━━ DATA

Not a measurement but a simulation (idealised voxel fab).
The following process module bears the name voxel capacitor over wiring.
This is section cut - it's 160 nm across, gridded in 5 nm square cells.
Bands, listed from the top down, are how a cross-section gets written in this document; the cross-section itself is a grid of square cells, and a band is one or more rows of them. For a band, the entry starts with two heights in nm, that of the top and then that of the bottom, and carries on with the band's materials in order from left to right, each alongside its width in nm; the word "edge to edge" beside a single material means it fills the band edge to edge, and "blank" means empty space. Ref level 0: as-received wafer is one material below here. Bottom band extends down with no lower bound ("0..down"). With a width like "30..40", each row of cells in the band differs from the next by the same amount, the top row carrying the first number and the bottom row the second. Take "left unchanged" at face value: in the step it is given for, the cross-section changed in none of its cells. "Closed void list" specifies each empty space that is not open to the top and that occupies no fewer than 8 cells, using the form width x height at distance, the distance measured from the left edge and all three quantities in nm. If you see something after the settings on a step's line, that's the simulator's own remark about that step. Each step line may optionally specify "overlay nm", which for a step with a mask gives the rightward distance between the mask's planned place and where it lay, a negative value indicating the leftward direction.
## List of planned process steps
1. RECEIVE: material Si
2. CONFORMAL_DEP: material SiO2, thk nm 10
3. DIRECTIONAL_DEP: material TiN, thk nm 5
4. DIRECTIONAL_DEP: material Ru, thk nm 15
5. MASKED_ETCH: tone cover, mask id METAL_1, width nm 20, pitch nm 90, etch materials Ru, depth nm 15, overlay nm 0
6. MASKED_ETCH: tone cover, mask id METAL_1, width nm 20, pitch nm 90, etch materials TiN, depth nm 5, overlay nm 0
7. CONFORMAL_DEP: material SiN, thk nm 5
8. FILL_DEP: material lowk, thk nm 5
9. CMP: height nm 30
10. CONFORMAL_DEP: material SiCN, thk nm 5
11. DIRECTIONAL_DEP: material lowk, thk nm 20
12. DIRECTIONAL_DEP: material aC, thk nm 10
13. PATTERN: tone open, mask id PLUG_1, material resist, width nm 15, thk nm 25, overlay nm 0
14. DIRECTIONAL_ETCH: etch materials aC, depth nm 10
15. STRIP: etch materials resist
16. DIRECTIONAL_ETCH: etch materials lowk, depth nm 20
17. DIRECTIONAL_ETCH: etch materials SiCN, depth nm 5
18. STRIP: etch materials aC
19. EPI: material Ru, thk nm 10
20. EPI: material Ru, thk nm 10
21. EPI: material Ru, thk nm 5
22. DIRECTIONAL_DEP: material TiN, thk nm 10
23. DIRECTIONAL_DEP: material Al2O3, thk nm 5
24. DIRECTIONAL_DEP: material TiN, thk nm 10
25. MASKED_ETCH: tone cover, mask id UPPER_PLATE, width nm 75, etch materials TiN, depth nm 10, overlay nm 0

━━━━

## REQUIREMENT:
Repeat the material word for word from its opening line up to and including the line containing "This is section".

## TASK OUTPUT:
Not a measurement but a simulation (idealised voxel fab).
The following process module bears the name voxel capacitor over wiring.
This is section cut - it's 160 nm across, gridded in 5 nm square cells.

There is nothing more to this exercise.